When the line with "Aim: to find" is reached, include it and stop; before that, copy each line of the listing exactly from the first.

_RECORDS SUPPLIED_.

════════

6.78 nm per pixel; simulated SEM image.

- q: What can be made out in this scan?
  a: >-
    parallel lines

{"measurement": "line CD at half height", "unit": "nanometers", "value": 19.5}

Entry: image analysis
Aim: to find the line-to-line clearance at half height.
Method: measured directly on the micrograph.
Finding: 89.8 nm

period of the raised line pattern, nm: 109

════════

_WRITTEN SOLUTION_.
6.78 nm per pixel; simulated SEM image.

- q: What can be made out in this scan?
  a: >-
    parallel lines

{"measurement": "line CD at half height", "unit": "nanometers", "value": 19.5}

Entry: image analysis
Aim: to find the line-to-line clearance at half height.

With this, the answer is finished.